**Assigned task**: A line containing "First seen on" appears in the material below. Return exactly every line from the first through that one, and only those.

**Study material**:
▽
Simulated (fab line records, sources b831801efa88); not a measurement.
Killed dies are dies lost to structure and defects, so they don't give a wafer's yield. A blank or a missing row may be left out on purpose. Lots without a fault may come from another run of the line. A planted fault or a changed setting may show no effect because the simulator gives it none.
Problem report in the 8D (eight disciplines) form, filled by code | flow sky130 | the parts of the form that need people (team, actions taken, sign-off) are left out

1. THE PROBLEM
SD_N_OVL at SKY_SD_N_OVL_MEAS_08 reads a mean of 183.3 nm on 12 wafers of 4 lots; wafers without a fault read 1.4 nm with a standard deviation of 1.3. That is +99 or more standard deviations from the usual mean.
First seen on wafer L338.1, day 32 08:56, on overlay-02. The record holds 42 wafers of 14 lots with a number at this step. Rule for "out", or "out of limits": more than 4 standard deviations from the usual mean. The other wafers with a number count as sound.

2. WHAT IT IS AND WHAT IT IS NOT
△

**Task result**:
Simulated (fab line records, sources b831801efa88); not a measurement.
Killed dies are dies lost to structure and defects, so they don't give a wafer's yield. A blank or a missing row may be left out on purpose. Lots without a fault may come from another run of the line. A planted fault or a changed setting may show no effect because the simulator gives it none.
Problem report in the 8D (eight disciplines) form, filled by code | flow sky130 | the parts of the form that need people (team, actions taken, sign-off) are left out

1. THE PROBLEM
SD_N_OVL at SKY_SD_N_OVL_MEAS_08 reads a mean of 183.3 nm on 12 wafers of 4 lots; wafers without a fault read 1.4 nm with a standard deviation of 1.3. That is +99 or more standard deviations from the usual mean.
First seen on wafer L338.1, day 32 08:56, on overlay-02. The record holds 42 wafers of 14 lots with a number at this step. Rule for "out", or "out of limits": more than 4 standard deviations from the usual mean. The other wafers with a number count as sound.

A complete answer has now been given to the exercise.